Start of ENTRIES SHOWN
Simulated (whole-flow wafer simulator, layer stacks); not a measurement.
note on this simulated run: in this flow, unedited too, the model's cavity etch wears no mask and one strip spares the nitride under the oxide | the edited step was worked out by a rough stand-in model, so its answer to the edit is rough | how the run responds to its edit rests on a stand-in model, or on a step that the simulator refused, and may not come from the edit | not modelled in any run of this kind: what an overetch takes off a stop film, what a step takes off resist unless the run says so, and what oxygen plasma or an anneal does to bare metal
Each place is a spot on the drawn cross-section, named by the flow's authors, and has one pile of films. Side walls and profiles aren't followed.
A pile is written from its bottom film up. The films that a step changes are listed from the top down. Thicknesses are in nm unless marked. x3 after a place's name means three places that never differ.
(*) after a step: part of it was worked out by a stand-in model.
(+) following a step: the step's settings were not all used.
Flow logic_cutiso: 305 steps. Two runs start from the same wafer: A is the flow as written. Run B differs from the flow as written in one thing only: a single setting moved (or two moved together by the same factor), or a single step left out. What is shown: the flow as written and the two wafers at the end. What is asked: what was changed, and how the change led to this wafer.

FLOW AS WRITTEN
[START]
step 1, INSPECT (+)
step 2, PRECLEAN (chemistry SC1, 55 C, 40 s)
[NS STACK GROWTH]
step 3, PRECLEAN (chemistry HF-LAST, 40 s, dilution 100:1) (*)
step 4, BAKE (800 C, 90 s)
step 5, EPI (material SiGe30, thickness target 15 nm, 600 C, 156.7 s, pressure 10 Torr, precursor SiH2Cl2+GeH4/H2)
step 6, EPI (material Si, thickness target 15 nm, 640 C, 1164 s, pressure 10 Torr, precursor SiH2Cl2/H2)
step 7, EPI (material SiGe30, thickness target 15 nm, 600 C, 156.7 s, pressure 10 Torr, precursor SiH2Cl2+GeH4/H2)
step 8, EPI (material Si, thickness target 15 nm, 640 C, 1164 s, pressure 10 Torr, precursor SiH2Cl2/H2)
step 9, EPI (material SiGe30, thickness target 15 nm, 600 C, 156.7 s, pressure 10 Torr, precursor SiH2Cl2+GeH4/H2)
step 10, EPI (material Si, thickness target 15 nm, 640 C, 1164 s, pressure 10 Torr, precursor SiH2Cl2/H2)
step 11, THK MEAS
End of ENTRIES SHOWN

• [ASSIGNMENT]
Up to and including the line with "step 7, EPI", output every line of the records above exactly, starting from the first; output nothing else.

• [ANSWER SPACE]
Simulated (whole-flow wafer simulator, layer stacks); not a measurement.
note on this simulated run: in this flow, unedited too, the model's cavity etch wears no mask and one strip spares the nitride under the oxide | the edited step was worked out by a rough stand-in model, so its answer to the edit is rough | how the run responds to its edit rests on a stand-in model, or on a step that the simulator refused, and may not come from the edit | not modelled in any run of this kind: what an overetch takes off a stop film, what a step takes off resist unless the run says so, and what oxygen plasma or an anneal does to bare metal
Each place is a spot on the drawn cross-section, named by the flow's authors, and has one pile of films. Side walls and profiles aren't followed.
A pile is written from its bottom film up. The films that a step changes are listed from the top down. Thicknesses are in nm unless marked. x3 after a place's name means three places that never differ.
(*) after a step: part of it was worked out by a stand-in model.
(+) following a step: the step's settings were not all used.
Flow logic_cutiso: 305 steps. Two runs start from the same wafer: A is the flow as written. Run B differs from the flow as written in one thing only: a single setting moved (or two moved together by the same factor), or a single step left out. What is shown: the flow as written and the two wafers at the end. What is asked: what was changed, and how the change led to this wafer.

FLOW AS WRITTEN
[START]
step 1, INSPECT (+)
step 2, PRECLEAN (chemistry SC1, 55 C, 40 s)
[NS STACK GROWTH]
step 3, PRECLEAN (chemistry HF-LAST, 40 s, dilution 100:1) (*)
step 4, BAKE (800 C, 90 s)
step 5, EPI (material SiGe30, thickness target 15 nm, 600 C, 156.7 s, pressure 10 Torr, precursor SiH2Cl2+GeH4/H2)
step 6, EPI (material Si, thickness target 15 nm, 640 C, 1164 s, pressure 10 Torr, precursor SiH2Cl2/H2)
step 7, EPI (material SiGe30, thickness target 15 nm, 600 C, 156.7 s, pressure 10 Torr, precursor SiH2Cl2+GeH4/H2)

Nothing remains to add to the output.